Requirement ▸ Pull out of the data below the stretch of lines bounded by the one containing "A pile is written" and the one containing "(*) after a", both bounds included, unchanged.

Entries shown ▸
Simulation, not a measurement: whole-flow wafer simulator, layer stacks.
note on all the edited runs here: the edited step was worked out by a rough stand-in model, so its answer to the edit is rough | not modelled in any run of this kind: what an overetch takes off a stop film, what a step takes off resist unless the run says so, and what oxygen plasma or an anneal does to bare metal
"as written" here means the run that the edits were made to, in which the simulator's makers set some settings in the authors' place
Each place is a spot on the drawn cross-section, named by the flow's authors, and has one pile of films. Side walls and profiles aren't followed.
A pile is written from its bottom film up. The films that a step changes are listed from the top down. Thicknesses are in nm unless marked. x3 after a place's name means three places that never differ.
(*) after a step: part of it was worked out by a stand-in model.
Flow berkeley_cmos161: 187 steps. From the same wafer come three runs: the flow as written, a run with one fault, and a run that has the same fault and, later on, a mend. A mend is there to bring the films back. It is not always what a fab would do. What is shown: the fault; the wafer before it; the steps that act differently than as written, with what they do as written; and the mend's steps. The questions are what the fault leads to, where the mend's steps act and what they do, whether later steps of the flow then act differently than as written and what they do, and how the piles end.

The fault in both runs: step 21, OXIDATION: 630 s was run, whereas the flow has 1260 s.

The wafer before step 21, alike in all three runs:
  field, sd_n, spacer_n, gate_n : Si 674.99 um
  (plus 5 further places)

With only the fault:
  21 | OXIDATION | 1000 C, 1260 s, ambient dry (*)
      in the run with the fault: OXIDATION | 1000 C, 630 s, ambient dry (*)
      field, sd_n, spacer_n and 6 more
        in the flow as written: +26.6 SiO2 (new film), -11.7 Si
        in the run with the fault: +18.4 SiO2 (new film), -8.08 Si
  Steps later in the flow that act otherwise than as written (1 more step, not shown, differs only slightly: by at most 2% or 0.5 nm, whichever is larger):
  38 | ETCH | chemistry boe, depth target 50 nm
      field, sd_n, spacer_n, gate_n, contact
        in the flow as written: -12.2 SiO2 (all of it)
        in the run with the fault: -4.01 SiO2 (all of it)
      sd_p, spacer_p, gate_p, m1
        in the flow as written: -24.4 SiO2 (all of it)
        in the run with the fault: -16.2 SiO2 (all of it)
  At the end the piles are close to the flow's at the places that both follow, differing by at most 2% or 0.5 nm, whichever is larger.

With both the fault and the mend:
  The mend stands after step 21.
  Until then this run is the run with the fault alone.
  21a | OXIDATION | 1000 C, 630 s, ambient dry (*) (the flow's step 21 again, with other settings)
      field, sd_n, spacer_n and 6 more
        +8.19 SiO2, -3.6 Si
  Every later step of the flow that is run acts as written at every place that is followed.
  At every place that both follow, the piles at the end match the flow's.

Written response ▸
A pile is written from its bottom film up. The films that a step changes are listed from the top down. Thicknesses are in nm unless marked. x3 after a place's name means three places that never differ.
(*) after a step: part of it was worked out by a stand-in model.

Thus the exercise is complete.